Assignment:
Print the data exactly, leaving nothing out.

========================================
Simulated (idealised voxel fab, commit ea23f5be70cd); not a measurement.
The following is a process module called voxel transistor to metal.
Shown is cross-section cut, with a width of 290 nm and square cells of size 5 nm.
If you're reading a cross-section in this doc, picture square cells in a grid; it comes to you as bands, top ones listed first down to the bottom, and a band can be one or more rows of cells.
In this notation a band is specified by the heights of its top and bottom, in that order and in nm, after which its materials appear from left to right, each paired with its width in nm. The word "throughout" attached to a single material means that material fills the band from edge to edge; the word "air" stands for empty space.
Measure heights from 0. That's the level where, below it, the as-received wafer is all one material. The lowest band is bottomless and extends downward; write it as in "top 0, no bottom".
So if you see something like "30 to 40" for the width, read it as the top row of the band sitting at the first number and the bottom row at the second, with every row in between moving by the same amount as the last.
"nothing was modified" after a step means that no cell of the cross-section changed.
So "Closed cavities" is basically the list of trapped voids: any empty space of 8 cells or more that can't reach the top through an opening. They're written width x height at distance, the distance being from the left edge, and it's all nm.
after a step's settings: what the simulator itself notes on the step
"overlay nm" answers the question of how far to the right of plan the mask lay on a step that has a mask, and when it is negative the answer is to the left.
========================================

Reply:
Simulated (idealised voxel fab, commit ea23f5be70cd); not a measurement.
The following is a process module called voxel transistor to metal.
Shown is cross-section cut, with a width of 290 nm and square cells of size 5 nm.
If you're reading a cross-section in this doc, picture square cells in a grid; it comes to you as bands, top ones listed first down to the bottom, and a band can be one or more rows of cells.
In this notation a band is specified by the heights of its top and bottom, in that order and in nm, after which its materials appear from left to right, each paired with its width in nm. The word "throughout" attached to a single material means that material fills the band from edge to edge; the word "air" stands for empty space.
Measure heights from 0. That's the level where, below it, the as-received wafer is all one material. The lowest band is bottomless and extends downward; write it as in "top 0, no bottom".
So if you see something like "30 to 40" for the width, read it as the top row of the band sitting at the first number and the bottom row at the second, with every row in between moving by the same amount as the last.
"nothing was modified" after a step means that no cell of the cross-section changed.
So "Closed cavities" is basically the list of trapped voids: any empty space of 8 cells or more that can't reach the top through an opening. They're written width x height at distance, the distance being from the left edge, and it's all nm.
after a step's settings: what the simulator itself notes on the step
"overlay nm" answers the question of how far to the right of plan the mask lay on a step that has a mask, and when it is negative the answer is to the left.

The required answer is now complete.